- _Required action_: Type out every line of the data again, exactly.

◆ ◆ ◆

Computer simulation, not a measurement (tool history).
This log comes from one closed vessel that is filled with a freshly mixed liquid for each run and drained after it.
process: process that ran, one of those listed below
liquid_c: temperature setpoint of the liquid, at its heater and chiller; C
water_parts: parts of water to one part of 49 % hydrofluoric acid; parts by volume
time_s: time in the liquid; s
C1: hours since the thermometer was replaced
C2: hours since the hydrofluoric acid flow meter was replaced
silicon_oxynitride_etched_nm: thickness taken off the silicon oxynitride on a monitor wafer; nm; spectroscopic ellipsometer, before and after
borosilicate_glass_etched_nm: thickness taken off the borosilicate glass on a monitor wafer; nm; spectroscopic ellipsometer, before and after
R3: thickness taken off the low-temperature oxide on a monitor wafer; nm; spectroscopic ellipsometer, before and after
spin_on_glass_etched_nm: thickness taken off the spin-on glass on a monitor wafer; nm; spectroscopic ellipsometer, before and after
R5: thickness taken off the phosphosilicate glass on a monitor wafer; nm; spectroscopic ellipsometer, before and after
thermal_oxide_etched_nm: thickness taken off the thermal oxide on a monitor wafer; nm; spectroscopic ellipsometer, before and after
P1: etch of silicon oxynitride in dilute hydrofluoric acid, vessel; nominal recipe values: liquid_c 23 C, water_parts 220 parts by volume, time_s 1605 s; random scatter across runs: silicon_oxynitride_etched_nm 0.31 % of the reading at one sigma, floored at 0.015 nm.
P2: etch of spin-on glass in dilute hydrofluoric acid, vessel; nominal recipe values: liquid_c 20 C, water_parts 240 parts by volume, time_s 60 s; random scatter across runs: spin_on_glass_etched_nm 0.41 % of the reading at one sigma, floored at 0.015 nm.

◆ ◆ ◆

- _Task solution_:
Computer simulation, not a measurement (tool history).
This log comes from one closed vessel that is filled with a freshly mixed liquid for each run and drained after it.
process: process that ran, one of those listed below
liquid_c: temperature setpoint of the liquid, at its heater and chiller; C
water_parts: parts of water to one part of 49 % hydrofluoric acid; parts by volume
time_s: time in the liquid; s
C1: hours since the thermometer was replaced
C2: hours since the hydrofluoric acid flow meter was replaced
silicon_oxynitride_etched_nm: thickness taken off the silicon oxynitride on a monitor wafer; nm; spectroscopic ellipsometer, before and after
borosilicate_glass_etched_nm: thickness taken off the borosilicate glass on a monitor wafer; nm; spectroscopic ellipsometer, before and after
R3: thickness taken off the low-temperature oxide on a monitor wafer; nm; spectroscopic ellipsometer, before and after
spin_on_glass_etched_nm: thickness taken off the spin-on glass on a monitor wafer; nm; spectroscopic ellipsometer, before and after
R5: thickness taken off the phosphosilicate glass on a monitor wafer; nm; spectroscopic ellipsometer, before and after
thermal_oxide_etched_nm: thickness taken off the thermal oxide on a monitor wafer; nm; spectroscopic ellipsometer, before and after
P1: etch of silicon oxynitride in dilute hydrofluoric acid, vessel; nominal recipe values: liquid_c 23 C, water_parts 220 parts by volume, time_s 1605 s; random scatter across runs: silicon_oxynitride_etched_nm 0.31 % of the reading at one sigma, floored at 0.015 nm.
P2: etch of spin-on glass in dilute hydrofluoric acid, vessel; nominal recipe values: liquid_c 20 C, water_parts 240 parts by volume, time_s 60 s; random scatter across runs: spin_on_glass_etched_nm 0.41 % of the reading at one sigma, floored at 0.015 nm.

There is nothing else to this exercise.